• [WORK TASK]
Below are the records; output them exactly from the first line through the line with "7,0.846,195,0.93,1.13,1.08,1.3,62,24.554,28.669,26.308", stopping there.

****
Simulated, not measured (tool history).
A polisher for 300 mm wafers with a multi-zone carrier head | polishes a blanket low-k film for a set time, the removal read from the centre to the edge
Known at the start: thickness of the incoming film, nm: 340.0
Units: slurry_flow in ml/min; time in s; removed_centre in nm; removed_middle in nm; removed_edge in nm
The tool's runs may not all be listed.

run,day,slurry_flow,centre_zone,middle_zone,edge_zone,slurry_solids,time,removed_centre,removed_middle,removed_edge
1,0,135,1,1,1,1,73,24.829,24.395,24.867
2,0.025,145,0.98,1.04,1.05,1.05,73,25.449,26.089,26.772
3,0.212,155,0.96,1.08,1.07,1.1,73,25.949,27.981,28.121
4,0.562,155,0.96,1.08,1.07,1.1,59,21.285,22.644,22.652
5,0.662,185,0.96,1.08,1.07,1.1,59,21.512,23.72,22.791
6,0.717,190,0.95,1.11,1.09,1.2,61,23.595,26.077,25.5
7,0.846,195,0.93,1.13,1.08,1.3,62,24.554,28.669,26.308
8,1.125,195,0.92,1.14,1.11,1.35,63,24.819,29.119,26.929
****

• [ANSWER SPACE]
Simulated, not measured (tool history).
A polisher for 300 mm wafers with a multi-zone carrier head | polishes a blanket low-k film for a set time, the removal read from the centre to the edge
Known at the start: thickness of the incoming film, nm: 340.0
Units: slurry_flow in ml/min; time in s; removed_centre in nm; removed_middle in nm; removed_edge in nm
The tool's runs may not all be listed.

run,day,slurry_flow,centre_zone,middle_zone,edge_zone,slurry_solids,time,removed_centre,removed_middle,removed_edge
1,0,135,1,1,1,1,73,24.829,24.395,24.867
2,0.025,145,0.98,1.04,1.05,1.05,73,25.449,26.089,26.772
3,0.212,155,0.96,1.08,1.07,1.1,73,25.949,27.981,28.121
4,0.562,155,0.96,1.08,1.07,1.1,59,21.285,22.644,22.652
5,0.662,185,0.96,1.08,1.07,1.1,59,21.512,23.72,22.791
6,0.717,190,0.95,1.11,1.09,1.2,61,23.595,26.077,25.5
7,0.846,195,0.93,1.13,1.08,1.3,62,24.554,28.669,26.308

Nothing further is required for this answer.